- [REQUIRED ACTION]: The required output consists solely of the lines from the top of the listing through the line containing "A wafer's yield", transcribed exactly.

┌──

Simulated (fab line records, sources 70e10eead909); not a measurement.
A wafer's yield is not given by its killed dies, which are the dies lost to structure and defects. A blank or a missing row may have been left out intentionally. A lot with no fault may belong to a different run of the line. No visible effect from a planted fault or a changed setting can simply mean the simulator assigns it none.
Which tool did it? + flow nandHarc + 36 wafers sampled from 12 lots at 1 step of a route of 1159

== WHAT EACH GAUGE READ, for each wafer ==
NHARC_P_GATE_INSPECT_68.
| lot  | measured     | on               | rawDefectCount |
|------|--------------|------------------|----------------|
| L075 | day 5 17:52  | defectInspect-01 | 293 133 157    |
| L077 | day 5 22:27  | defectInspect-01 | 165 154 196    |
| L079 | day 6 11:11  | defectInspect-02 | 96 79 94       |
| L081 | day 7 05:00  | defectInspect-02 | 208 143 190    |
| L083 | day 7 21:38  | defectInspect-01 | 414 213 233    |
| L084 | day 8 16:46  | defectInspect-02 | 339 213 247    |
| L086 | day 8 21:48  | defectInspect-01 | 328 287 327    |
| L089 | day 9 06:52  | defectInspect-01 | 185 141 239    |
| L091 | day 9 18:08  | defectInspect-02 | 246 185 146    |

└──

- [RESPONSE BOX]:
Simulated (fab line records, sources 70e10eead909); not a measurement.
A wafer's yield is not given by its killed dies, which are the dies lost to structure and defects. A blank or a missing row may have been left out intentionally. A lot with no fault may belong to a different run of the line. No visible effect from a planted fault or a changed setting can simply mean the simulator assigns it none.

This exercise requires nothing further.